## BRIEF
Beginning with the first line, copy out each line of the material until the line containing "The cross-section shown" has been copied as well.

[DATA EXTRACTS — start]
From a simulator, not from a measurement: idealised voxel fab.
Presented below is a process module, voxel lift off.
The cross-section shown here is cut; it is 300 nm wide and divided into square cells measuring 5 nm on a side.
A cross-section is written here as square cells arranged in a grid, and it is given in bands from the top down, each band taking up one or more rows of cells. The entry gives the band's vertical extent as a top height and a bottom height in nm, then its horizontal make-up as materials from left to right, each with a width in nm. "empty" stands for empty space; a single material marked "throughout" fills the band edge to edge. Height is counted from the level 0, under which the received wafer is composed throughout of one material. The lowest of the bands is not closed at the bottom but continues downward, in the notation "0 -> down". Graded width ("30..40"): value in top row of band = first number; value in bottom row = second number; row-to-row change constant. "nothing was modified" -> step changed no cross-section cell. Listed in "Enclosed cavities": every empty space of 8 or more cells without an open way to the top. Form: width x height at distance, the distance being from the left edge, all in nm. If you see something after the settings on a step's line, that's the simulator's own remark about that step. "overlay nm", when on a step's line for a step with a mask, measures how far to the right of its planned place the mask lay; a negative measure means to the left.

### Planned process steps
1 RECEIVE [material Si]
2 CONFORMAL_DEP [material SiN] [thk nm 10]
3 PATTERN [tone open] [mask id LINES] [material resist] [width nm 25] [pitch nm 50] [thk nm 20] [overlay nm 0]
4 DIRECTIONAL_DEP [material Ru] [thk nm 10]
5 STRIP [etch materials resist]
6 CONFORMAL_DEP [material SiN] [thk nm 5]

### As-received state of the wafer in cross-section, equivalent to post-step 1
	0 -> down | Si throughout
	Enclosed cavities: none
[DATA EXTRACTS — finish]

## SOLUTION
From a simulator, not from a measurement: idealised voxel fab.
Presented below is a process module, voxel lift off.
The cross-section shown here is cut; it is 300 nm wide and divided into square cells measuring 5 nm on a side.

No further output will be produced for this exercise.